**Work task**
Although the data below holds other lines too, output only those from the line with "8 | EXPOSE | photomask POLY (*)" up to and including the line with "gate, sd, contact: A", exactly as they appear.

**Provided information**
★ ★ ★ ★ ★

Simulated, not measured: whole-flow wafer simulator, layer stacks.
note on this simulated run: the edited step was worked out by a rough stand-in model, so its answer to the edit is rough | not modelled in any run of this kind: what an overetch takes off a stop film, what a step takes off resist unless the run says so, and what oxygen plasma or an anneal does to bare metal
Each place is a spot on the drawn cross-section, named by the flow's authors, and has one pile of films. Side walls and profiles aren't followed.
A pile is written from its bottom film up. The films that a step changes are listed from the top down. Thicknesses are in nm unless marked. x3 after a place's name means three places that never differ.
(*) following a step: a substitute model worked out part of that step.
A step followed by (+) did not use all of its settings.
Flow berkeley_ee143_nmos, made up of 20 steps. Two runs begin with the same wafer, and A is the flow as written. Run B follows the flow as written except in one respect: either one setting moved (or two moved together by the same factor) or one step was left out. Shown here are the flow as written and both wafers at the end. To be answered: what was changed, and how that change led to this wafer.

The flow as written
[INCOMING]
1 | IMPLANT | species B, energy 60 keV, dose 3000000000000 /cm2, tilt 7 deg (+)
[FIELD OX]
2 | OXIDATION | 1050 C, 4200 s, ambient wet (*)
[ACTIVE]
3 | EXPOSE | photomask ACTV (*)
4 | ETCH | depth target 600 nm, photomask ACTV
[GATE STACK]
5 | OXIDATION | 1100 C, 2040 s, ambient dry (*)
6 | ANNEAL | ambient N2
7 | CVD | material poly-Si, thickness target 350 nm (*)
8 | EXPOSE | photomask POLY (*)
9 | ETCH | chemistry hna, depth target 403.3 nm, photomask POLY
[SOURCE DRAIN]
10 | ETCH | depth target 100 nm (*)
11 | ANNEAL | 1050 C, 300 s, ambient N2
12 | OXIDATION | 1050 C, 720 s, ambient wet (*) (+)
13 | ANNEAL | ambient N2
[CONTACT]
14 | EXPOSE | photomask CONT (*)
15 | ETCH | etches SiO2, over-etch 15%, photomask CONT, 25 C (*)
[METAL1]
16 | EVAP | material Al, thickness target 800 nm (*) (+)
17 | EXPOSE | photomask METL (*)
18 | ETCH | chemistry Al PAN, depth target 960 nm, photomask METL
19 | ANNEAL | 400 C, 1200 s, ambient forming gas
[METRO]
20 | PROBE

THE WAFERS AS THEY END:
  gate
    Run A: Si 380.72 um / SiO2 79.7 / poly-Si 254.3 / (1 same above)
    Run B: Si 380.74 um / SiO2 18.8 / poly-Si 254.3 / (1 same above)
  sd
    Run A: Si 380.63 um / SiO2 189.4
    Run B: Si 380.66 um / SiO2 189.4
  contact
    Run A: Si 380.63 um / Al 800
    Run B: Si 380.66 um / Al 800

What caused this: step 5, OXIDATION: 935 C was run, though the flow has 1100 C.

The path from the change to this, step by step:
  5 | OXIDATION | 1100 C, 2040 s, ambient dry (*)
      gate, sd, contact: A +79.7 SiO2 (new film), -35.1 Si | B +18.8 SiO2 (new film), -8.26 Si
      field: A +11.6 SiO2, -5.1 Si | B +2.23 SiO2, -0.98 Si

★ ★ ★ ★ ★

**Exercise response**
8 | EXPOSE | photomask POLY (*)
9 | ETCH | chemistry hna, depth target 403.3 nm, photomask POLY
[SOURCE DRAIN]
10 | ETCH | depth target 100 nm (*)
11 | ANNEAL | 1050 C, 300 s, ambient N2
12 | OXIDATION | 1050 C, 720 s, ambient wet (*) (+)
13 | ANNEAL | ambient N2
[CONTACT]
14 | EXPOSE | photomask CONT (*)
15 | ETCH | etches SiO2, over-etch 15%, photomask CONT, 25 C (*)
[METAL1]
16 | EVAP | material Al, thickness target 800 nm (*) (+)
17 | EXPOSE | photomask METL (*)
18 | ETCH | chemistry Al PAN, depth target 960 nm, photomask METL
19 | ANNEAL | 400 C, 1200 s, ambient forming gas
[METRO]
20 | PROBE

THE WAFERS AS THEY END:
  gate
    Run A: Si 380.72 um / SiO2 79.7 / poly-Si 254.3 / (1 same above)
    Run B: Si 380.74 um / SiO2 18.8 / poly-Si 254.3 / (1 same above)
  sd
    Run A: Si 380.63 um / SiO2 189.4
    Run B: Si 380.66 um / SiO2 189.4
  contact
    Run A: Si 380.63 um / Al 800
    Run B: Si 380.66 um / Al 800

What caused this: step 5, OXIDATION: 935 C was run, though the flow has 1100 C.

The path from the change to this, step by step:
  5 | OXIDATION | 1100 C, 2040 s, ambient dry (*)
      gate, sd, contact: A +79.7 SiO2 (new film), -35.1 Si | B +18.8 SiO2 (new film), -8.26 Si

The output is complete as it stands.